▶

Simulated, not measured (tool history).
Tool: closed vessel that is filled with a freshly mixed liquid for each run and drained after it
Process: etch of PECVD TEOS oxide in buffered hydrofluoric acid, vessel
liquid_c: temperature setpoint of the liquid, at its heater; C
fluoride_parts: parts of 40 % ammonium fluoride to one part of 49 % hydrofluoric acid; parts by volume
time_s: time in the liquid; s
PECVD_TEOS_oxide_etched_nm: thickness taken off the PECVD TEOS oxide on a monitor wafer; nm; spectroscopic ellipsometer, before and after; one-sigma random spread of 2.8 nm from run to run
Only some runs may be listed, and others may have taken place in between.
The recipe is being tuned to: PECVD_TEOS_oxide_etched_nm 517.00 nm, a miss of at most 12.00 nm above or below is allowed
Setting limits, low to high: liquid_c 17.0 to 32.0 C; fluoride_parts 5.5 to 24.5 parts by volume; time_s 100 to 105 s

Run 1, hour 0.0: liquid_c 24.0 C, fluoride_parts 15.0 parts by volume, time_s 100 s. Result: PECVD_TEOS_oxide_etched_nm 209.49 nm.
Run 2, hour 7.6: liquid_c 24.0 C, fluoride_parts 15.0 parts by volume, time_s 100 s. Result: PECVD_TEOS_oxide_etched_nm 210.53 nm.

◀

An exact copy of every record above is needed. Write it out word for word.

Simulated, not measured (tool history).
Tool: closed vessel that is filled with a freshly mixed liquid for each run and drained after it
Process: etch of PECVD TEOS oxide in buffered hydrofluoric acid, vessel
liquid_c: temperature setpoint of the liquid, at its heater; C
fluoride_parts: parts of 40 % ammonium fluoride to one part of 49 % hydrofluoric acid; parts by volume
time_s: time in the liquid; s
PECVD_TEOS_oxide_etched_nm: thickness taken off the PECVD TEOS oxide on a monitor wafer; nm; spectroscopic ellipsometer, before and after; one-sigma random spread of 2.8 nm from run to run
Only some runs may be listed, and others may have taken place in between.
The recipe is being tuned to: PECVD_TEOS_oxide_etched_nm 517.00 nm, a miss of at most 12.00 nm above or below is allowed
Setting limits, low to high: liquid_c 17.0 to 32.0 C; fluoride_parts 5.5 to 24.5 parts by volume; time_s 100 to 105 s

Run 1, hour 0.0: liquid_c 24.0 C, fluoride_parts 15.0 parts by volume, time_s 100 s. Result: PECVD_TEOS_oxide_etched_nm 209.49 nm.
Run 2, hour 7.6: liquid_c 24.0 C, fluoride_parts 15.0 parts by volume, time_s 100 s. Result: PECVD_TEOS_oxide_etched_nm 210.53 nm.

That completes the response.